REQUIREMENT: I'd like an exact copy of every line from the start of the entries below through the line containing "covers = the image", please.

============

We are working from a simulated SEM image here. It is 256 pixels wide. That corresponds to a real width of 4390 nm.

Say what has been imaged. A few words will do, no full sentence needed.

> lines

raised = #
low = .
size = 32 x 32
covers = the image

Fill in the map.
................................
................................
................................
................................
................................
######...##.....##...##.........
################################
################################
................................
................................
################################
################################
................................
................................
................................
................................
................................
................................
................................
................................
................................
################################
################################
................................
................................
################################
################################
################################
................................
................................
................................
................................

============

ANSWER SECTION:
We are working from a simulated SEM image here. It is 256 pixels wide. That corresponds to a real width of 4390 nm.

Say what has been imaged. A few words will do, no full sentence needed.

> lines

raised = #
low = .
size = 32 x 32
covers = the image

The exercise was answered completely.